● **Required action**: Print the lines in the listing below that fall between the line with "width of the" and the line with "Which parts of", those two lines included, exactly as they stand and with nothing else.

● **Supplied data**:
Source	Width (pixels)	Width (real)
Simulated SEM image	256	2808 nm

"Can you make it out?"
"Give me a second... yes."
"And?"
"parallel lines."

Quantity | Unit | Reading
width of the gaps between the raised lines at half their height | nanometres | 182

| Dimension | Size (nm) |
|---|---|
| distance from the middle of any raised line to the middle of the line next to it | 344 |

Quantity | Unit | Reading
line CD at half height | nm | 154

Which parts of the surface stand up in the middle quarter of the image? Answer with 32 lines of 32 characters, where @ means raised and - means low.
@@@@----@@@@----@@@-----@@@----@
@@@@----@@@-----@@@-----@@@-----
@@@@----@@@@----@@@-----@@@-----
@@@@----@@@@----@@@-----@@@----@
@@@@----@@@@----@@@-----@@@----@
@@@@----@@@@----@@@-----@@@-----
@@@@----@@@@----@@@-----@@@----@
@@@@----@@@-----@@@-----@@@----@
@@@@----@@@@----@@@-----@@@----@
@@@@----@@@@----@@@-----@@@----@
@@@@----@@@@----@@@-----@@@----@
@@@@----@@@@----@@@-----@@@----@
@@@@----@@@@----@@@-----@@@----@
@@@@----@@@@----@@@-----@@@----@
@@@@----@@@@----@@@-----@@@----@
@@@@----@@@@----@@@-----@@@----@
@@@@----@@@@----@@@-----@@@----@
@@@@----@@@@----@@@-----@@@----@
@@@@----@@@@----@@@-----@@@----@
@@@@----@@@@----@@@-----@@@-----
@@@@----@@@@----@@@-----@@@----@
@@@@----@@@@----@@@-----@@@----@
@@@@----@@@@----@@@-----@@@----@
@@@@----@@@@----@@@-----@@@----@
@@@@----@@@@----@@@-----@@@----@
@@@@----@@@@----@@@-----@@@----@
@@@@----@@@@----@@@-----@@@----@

● **Your response**:
width of the gaps between the raised lines at half their height | nanometres | 182

| Dimension | Size (nm) |
|---|---|
| distance from the middle of any raised line to the middle of the line next to it | 344 |

Quantity | Unit | Reading
line CD at half height | nm | 154

Which parts of the surface stand up in the middle quarter of the image? Answer with 32 lines of 32 characters, where @ means raised and - means low.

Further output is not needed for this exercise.